> _WORK INSTRUCTION_
Could you repeat every record exactly as it appears?

> _DATASET RECORDS_
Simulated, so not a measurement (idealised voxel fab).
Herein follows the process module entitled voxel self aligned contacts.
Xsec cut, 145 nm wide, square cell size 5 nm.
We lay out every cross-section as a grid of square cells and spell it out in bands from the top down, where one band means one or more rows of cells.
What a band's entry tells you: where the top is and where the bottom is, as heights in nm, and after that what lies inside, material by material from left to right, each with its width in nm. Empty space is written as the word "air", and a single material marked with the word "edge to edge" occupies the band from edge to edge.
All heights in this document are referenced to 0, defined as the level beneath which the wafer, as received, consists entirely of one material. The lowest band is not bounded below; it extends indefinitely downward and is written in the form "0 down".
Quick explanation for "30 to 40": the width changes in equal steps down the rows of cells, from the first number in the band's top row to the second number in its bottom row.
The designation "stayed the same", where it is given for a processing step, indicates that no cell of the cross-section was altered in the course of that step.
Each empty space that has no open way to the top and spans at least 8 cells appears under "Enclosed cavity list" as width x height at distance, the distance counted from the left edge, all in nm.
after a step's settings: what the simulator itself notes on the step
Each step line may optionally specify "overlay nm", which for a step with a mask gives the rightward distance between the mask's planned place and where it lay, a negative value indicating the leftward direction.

> _YOUR SOLUTION_
Simulated, so not a measurement (idealised voxel fab).
Herein follows the process module entitled voxel self aligned contacts.
Xsec cut, 145 nm wide, square cell size 5 nm.
We lay out every cross-section as a grid of square cells and spell it out in bands from the top down, where one band means one or more rows of cells.
What a band's entry tells you: where the top is and where the bottom is, as heights in nm, and after that what lies inside, material by material from left to right, each with its width in nm. Empty space is written as the word "air", and a single material marked with the word "edge to edge" occupies the band from edge to edge.
All heights in this document are referenced to 0, defined as the level beneath which the wafer, as received, consists entirely of one material. The lowest band is not bounded below; it extends indefinitely downward and is written in the form "0 down".
Quick explanation for "30 to 40": the width changes in equal steps down the rows of cells, from the first number in the band's top row to the second number in its bottom row.
The designation "stayed the same", where it is given for a processing step, indicates that no cell of the cross-section was altered in the course of that step.
Each empty space that has no open way to the top and spans at least 8 cells appears under "Enclosed cavity list" as width x height at distance, the distance counted from the left edge, all in nm.
after a step's settings: what the simulator itself notes on the step
Each step line may optionally specify "overlay nm", which for a step with a mask gives the rightward distance between the mask's planned place and where it lay, a negative value indicating the leftward direction.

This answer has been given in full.